> Records provided
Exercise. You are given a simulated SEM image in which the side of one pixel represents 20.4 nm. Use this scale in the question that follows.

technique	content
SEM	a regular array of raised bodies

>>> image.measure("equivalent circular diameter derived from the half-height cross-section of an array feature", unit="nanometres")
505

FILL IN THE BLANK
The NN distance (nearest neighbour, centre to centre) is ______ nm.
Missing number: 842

> Requirement
Reproduce the material precisely, including every line.

> Problem solution
Exercise. You are given a simulated SEM image in which the side of one pixel represents 20.4 nm. Use this scale in the question that follows.

technique	content
SEM	a regular array of raised bodies

>>> image.measure("equivalent circular diameter derived from the half-height cross-section of an array feature", unit="nanometres")
505

FILL IN THE BLANK
The NN distance (nearest neighbour, centre to centre) is ______ nm.
Missing number: 842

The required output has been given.